DATASET EXTRACT
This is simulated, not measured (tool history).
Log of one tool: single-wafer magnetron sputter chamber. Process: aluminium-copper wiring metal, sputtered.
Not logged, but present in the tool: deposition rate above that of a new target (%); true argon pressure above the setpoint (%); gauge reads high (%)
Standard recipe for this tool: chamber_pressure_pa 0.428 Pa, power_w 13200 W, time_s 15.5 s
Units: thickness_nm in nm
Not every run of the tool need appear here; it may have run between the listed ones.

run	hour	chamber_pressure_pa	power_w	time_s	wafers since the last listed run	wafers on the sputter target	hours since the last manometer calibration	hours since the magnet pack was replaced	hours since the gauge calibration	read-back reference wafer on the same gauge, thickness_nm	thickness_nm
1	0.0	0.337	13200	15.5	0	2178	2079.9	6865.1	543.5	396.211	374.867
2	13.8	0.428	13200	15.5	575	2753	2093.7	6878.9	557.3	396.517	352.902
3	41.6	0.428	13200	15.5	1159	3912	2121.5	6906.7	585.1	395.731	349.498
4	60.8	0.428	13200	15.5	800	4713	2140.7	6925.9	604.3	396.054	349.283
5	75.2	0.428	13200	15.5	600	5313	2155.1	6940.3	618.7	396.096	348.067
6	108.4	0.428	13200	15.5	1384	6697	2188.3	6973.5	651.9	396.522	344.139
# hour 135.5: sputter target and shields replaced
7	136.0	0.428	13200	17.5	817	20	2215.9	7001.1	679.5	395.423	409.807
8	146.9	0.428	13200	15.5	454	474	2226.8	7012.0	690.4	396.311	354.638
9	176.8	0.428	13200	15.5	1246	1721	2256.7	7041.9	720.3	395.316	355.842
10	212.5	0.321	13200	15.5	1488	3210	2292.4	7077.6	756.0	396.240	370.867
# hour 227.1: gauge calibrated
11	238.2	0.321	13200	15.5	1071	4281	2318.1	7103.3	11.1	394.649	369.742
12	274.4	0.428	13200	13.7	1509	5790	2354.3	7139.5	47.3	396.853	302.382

REQUIRED ACTION
There is a run of lines above from the one with "Units: thickness_nm in nm" to the one with "Not every run"; print exactly that run, both ends included, and nothing else.

REPLY
Units: thickness_nm in nm
Not every run of the tool need appear here; it may have run between the listed ones.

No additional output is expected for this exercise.